────────────────────────────────────────
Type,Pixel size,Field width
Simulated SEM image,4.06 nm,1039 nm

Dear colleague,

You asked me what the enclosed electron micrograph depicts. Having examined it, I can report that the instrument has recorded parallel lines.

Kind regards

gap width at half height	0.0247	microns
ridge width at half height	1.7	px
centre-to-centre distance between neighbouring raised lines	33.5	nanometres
────────────────────────────────────────

Please give again the lines above between the line holding "Kind regards" and the line holding "ridge width at", inclusive, exactly as they are and with nothing added.

- **Expected answer**
Kind regards

gap width at half height	0.0247	microns
ridge width at half height	1.7	px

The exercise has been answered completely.